-- Task item --
Each entry that follows should be written again verbatim.

-- Material shown --
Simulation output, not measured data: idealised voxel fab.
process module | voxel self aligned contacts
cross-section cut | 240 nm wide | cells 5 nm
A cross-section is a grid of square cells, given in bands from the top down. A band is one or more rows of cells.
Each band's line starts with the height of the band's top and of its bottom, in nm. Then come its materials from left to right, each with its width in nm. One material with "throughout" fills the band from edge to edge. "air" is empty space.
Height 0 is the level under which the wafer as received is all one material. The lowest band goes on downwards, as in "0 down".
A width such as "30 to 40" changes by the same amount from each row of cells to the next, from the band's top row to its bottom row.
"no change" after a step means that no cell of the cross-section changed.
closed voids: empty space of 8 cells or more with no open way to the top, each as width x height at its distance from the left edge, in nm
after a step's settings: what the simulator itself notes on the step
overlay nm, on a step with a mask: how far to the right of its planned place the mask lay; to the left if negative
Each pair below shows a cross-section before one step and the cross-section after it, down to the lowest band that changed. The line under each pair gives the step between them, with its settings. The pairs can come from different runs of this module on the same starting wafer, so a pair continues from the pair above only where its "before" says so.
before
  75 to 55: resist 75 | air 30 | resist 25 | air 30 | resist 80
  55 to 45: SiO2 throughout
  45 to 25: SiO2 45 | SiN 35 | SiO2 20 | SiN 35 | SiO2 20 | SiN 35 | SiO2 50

-- Exercise output --
Simulation output, not measured data: idealised voxel fab.
process module | voxel self aligned contacts
cross-section cut | 240 nm wide | cells 5 nm
A cross-section is a grid of square cells, given in bands from the top down. A band is one or more rows of cells.
Each band's line starts with the height of the band's top and of its bottom, in nm. Then come its materials from left to right, each with its width in nm. One material with "throughout" fills the band from edge to edge. "air" is empty space.
Height 0 is the level under which the wafer as received is all one material. The lowest band goes on downwards, as in "0 down".
A width such as "30 to 40" changes by the same amount from each row of cells to the next, from the band's top row to its bottom row.
"no change" after a step means that no cell of the cross-section changed.
closed voids: empty space of 8 cells or more with no open way to the top, each as width x height at its distance from the left edge, in nm
after a step's settings: what the simulator itself notes on the step
overlay nm, on a step with a mask: how far to the right of its planned place the mask lay; to the left if negative
Each pair below shows a cross-section before one step and the cross-section after it, down to the lowest band that changed. The line under each pair gives the step between them, with its settings. The pairs can come from different runs of this module on the same starting wafer, so a pair continues from the pair above only where its "before" says so.
before
  75 to 55: resist 75 | air 30 | resist 25 | air 30 | resist 80
  55 to 45: SiO2 throughout
  45 to 25: SiO2 45 | SiN 35 | SiO2 20 | SiN 35 | SiO2 20 | SiN 35 | SiO2 50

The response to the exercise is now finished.